*** DATA SECTION Section Begins ***
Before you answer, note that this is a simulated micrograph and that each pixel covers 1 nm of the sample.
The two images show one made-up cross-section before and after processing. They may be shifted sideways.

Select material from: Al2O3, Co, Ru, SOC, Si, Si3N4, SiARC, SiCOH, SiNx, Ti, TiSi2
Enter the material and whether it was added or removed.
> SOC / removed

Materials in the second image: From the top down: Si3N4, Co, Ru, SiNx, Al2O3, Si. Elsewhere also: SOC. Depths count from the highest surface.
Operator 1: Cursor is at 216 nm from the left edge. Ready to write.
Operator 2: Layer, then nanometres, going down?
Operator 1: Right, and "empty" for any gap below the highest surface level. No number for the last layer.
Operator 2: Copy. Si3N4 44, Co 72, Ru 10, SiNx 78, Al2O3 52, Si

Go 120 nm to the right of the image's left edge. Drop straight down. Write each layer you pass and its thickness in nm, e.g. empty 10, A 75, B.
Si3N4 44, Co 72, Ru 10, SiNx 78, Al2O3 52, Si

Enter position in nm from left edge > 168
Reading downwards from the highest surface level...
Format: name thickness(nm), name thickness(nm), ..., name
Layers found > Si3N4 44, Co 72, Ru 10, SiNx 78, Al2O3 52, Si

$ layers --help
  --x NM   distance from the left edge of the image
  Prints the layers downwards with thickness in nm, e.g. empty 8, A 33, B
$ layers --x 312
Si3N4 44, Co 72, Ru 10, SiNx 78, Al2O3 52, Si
*** DATA SECTION Section Ends ***

* [WORK TASK] The answer is every entry, copied word for word.

* [WORKED SOLUTION]
Before you answer, note that this is a simulated micrograph and that each pixel covers 1 nm of the sample.
The two images show one made-up cross-section before and after processing. They may be shifted sideways.

Select material from: Al2O3, Co, Ru, SOC, Si, Si3N4, SiARC, SiCOH, SiNx, Ti, TiSi2
Enter the material and whether it was added or removed.
> SOC / removed

Materials in the second image: From the top down: Si3N4, Co, Ru, SiNx, Al2O3, Si. Elsewhere also: SOC. Depths count from the highest surface.
Operator 1: Cursor is at 216 nm from the left edge. Ready to write.
Operator 2: Layer, then nanometres, going down?
Operator 1: Right, and "empty" for any gap below the highest surface level. No number for the last layer.
Operator 2: Copy. Si3N4 44, Co 72, Ru 10, SiNx 78, Al2O3 52, Si

Go 120 nm to the right of the image's left edge. Drop straight down. Write each layer you pass and its thickness in nm, e.g. empty 10, A 75, B.
Si3N4 44, Co 72, Ru 10, SiNx 78, Al2O3 52, Si

Enter position in nm from left edge > 168
Reading downwards from the highest surface level...
Format: name thickness(nm), name thickness(nm), ..., name
Layers found > Si3N4 44, Co 72, Ru 10, SiNx 78, Al2O3 52, Si

$ layers --help
  --x NM   distance from the left edge of the image
  Prints the layers downwards with thickness in nm, e.g. empty 8, A 33, B
$ layers --x 312
Si3N4 44, Co 72, Ru 10, SiNx 78, Al2O3 52, Si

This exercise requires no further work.